►

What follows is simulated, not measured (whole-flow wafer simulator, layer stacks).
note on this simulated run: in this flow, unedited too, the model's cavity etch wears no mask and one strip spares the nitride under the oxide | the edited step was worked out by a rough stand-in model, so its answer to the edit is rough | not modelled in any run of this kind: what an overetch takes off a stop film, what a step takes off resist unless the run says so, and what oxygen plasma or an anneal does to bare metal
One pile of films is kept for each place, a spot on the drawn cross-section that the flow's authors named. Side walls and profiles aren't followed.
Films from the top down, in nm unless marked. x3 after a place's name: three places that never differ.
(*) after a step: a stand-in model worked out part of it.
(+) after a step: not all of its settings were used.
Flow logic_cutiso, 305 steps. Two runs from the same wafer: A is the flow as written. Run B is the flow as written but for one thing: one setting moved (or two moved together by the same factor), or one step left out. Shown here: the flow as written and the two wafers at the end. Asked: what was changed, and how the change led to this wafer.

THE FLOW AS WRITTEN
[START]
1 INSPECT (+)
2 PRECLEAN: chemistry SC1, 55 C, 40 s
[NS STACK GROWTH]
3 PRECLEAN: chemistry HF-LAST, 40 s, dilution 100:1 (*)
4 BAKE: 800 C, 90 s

◄

Work request. Transcribe, please, every line from the first line of the listing above through the line with "(+) after a". Keep both ends and nothing else.

Answer area.
What follows is simulated, not measured (whole-flow wafer simulator, layer stacks).
note on this simulated run: in this flow, unedited too, the model's cavity etch wears no mask and one strip spares the nitride under the oxide | the edited step was worked out by a rough stand-in model, so its answer to the edit is rough | not modelled in any run of this kind: what an overetch takes off a stop film, what a step takes off resist unless the run says so, and what oxygen plasma or an anneal does to bare metal
One pile of films is kept for each place, a spot on the drawn cross-section that the flow's authors named. Side walls and profiles aren't followed.
Films from the top down, in nm unless marked. x3 after a place's name: three places that never differ.
(*) after a step: a stand-in model worked out part of it.
(+) after a step: not all of its settings were used.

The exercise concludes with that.